Material supplied |
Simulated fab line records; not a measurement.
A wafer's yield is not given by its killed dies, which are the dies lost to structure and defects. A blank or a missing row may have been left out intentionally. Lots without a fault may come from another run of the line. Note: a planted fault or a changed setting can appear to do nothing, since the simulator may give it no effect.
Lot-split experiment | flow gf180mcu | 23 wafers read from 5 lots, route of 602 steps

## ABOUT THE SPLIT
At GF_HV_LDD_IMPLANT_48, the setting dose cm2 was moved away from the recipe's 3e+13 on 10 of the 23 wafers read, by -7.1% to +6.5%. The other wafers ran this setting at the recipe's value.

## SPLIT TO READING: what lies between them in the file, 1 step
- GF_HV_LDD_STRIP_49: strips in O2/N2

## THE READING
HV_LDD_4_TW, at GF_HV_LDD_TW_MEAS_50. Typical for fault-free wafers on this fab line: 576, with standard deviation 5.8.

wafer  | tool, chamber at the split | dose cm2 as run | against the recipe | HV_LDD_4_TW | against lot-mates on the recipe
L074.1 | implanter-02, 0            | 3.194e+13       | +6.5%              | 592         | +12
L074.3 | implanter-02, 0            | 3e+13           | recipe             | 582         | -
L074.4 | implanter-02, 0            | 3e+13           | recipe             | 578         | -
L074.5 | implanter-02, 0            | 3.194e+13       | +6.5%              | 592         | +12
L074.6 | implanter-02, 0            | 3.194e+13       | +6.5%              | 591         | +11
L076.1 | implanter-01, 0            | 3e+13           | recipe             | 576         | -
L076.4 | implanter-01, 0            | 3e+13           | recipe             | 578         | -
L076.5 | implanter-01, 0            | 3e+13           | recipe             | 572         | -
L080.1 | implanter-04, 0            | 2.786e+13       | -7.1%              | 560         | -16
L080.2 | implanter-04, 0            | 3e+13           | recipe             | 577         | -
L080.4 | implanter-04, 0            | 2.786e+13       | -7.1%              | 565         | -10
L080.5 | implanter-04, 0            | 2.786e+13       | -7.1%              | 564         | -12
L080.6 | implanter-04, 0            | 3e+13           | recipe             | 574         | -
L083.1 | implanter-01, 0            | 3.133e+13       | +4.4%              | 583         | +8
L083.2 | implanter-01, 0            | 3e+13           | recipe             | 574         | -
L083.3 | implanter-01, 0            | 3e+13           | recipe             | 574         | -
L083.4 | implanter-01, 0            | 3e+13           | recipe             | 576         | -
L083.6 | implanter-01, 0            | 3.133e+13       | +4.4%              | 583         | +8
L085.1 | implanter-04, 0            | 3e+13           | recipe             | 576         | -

Required action |
With the first line of the records as the start and the line holding "## ABOUT THE SPLIT" as the end, please copy exactly those lines and no others.

Answer area |
Simulated fab line records; not a measurement.
A wafer's yield is not given by its killed dies, which are the dies lost to structure and defects. A blank or a missing row may have been left out intentionally. Lots without a fault may come from another run of the line. Note: a planted fault or a changed setting can appear to do nothing, since the simulator may give it no effect.
Lot-split experiment | flow gf180mcu | 23 wafers read from 5 lots, route of 602 steps

## ABOUT THE SPLIT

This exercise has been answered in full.